■ **Data supplied**
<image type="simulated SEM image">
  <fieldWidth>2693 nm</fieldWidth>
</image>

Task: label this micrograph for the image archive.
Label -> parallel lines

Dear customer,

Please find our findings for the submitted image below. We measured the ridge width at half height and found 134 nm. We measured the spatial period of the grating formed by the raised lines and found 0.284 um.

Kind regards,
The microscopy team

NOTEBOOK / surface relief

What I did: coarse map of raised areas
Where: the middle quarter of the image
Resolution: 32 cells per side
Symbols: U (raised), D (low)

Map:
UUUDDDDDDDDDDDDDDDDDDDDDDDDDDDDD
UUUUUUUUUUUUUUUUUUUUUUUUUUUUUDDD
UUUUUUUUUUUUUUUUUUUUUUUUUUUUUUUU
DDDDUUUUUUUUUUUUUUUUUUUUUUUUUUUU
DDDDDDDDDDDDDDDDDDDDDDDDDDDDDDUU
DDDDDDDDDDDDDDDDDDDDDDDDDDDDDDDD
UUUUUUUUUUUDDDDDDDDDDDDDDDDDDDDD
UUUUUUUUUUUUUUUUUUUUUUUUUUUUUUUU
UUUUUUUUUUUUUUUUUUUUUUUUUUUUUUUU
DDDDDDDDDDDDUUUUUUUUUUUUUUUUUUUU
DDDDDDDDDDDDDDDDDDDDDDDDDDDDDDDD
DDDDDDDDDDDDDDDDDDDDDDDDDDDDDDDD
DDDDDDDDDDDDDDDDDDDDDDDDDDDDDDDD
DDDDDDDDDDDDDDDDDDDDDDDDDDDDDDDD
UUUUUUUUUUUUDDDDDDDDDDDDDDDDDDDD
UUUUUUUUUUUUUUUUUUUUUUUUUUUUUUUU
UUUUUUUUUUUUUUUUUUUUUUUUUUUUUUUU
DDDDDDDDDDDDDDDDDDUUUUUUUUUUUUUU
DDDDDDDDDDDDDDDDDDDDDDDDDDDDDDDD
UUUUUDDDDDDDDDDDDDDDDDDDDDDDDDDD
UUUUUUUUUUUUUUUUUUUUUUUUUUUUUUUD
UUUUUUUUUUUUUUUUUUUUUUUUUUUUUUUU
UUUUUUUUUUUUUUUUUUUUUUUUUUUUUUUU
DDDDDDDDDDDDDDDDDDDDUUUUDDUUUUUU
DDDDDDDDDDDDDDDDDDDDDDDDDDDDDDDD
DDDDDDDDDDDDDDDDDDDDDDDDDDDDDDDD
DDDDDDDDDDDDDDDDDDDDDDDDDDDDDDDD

■ **Work item**
All that is wanted is the stretch of lines above from the one containing "Please find our" through the one containing "NOTEBOOK / surface relief", duplicated exactly.

■ **Worked solution**
Please find our findings for the submitted image below. We measured the ridge width at half height and found 134 nm. We measured the spatial period of the grating formed by the raised lines and found 0.284 um.

Kind regards,
The microscopy team

NOTEBOOK / surface relief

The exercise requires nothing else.